[Exercise]
Please reproduce every entry below without omitting a single line.

++++++

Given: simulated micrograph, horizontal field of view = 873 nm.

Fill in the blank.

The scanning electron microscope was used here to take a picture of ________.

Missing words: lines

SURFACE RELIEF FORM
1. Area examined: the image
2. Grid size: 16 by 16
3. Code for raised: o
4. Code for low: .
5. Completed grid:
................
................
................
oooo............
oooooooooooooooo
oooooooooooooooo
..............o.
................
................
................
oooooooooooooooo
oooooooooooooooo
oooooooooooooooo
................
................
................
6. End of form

++++++

[Task answer]
Given: simulated micrograph, horizontal field of view = 873 nm.

Fill in the blank.

The scanning electron microscope was used here to take a picture of ________.

Missing words: lines

SURFACE RELIEF FORM
1. Area examined: the image
2. Grid size: 16 by 16
3. Code for raised: o
4. Code for low: .
5. Completed grid:
................
................
................
oooo............
oooooooooooooooo
oooooooooooooooo
..............o.
................
................
................
oooooooooooooooo
oooooooooooooooo
oooooooooooooooo
................
................
................
6. End of form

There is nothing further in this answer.